== DATA SECTION

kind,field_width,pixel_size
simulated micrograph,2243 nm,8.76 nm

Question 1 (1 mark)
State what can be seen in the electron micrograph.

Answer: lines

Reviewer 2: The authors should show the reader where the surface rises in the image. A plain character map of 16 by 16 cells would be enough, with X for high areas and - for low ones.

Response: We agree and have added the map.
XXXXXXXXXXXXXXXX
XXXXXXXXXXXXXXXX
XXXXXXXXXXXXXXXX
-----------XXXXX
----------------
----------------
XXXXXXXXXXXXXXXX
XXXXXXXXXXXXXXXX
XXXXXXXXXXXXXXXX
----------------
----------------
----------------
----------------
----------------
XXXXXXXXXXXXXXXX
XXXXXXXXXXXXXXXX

====

* _WORK INSTRUCTION_
The answer should contain only the lines from the first line of the entries through the line holding "Reviewer 2: The", each exactly as written.

* _SOLUTION_
kind,field_width,pixel_size
simulated micrograph,2243 nm,8.76 nm

Question 1 (1 mark)
State what can be seen in the electron micrograph.

Answer: lines

Reviewer 2: The authors should show the reader where the surface rises in the image. A plain character map of 16 by 16 cells would be enough, with X for high areas and - for low ones.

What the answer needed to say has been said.